◆ WORK INSTRUCTION ◆
Your reply should consist solely of the lines from the start of the material below through the line containing "unit: pixels", reproduced exactly.

↓

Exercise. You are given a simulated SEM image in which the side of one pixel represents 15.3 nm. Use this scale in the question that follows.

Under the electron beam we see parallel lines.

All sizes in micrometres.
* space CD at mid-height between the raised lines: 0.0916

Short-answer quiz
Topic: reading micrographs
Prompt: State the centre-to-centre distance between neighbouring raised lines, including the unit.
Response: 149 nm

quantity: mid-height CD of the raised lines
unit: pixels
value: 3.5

↑

◆ RESPONSE AREA ◆
Exercise. You are given a simulated SEM image in which the side of one pixel represents 15.3 nm. Use this scale in the question that follows.

Under the electron beam we see parallel lines.

All sizes in micrometres.
* space CD at mid-height between the raised lines: 0.0916

Short-answer quiz
Topic: reading micrographs
Prompt: State the centre-to-centre distance between neighbouring raised lines, including the unit.
Response: 149 nm

quantity: mid-height CD of the raised lines
unit: pixels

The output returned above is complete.